- Activity -
Scan the records below for the line containing "process that ran: process" and the line containing "thickness taken off the PECVD". Copy both, plus every line between, exactly.

- Supplied material -
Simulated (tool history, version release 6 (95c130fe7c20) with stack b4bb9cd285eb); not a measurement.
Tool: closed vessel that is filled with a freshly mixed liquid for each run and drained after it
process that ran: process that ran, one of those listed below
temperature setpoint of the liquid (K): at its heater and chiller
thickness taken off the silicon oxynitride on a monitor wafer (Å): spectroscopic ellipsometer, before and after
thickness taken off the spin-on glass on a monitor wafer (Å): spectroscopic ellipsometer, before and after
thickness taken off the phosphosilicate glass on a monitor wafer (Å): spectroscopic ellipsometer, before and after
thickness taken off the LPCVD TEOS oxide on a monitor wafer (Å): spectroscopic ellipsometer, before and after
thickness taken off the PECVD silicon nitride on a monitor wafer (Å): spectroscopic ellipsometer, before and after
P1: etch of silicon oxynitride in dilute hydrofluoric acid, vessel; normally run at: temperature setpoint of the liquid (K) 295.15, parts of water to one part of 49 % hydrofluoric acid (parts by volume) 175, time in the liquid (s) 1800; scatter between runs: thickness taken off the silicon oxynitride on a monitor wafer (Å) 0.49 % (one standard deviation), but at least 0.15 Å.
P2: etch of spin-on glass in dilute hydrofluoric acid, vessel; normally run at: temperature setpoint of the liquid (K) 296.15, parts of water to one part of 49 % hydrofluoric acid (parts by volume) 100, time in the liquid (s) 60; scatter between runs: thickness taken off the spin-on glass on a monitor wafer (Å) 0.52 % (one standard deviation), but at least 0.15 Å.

- Exercise solution -
process that ran: process that ran, one of those listed below
temperature setpoint of the liquid (K): at its heater and chiller
thickness taken off the silicon oxynitride on a monitor wafer (Å): spectroscopic ellipsometer, before and after
thickness taken off the spin-on glass on a monitor wafer (Å): spectroscopic ellipsometer, before and after
thickness taken off the phosphosilicate glass on a monitor wafer (Å): spectroscopic ellipsometer, before and after
thickness taken off the LPCVD TEOS oxide on a monitor wafer (Å): spectroscopic ellipsometer, before and after
thickness taken off the PECVD silicon nitride on a monitor wafer (Å): spectroscopic ellipsometer, before and after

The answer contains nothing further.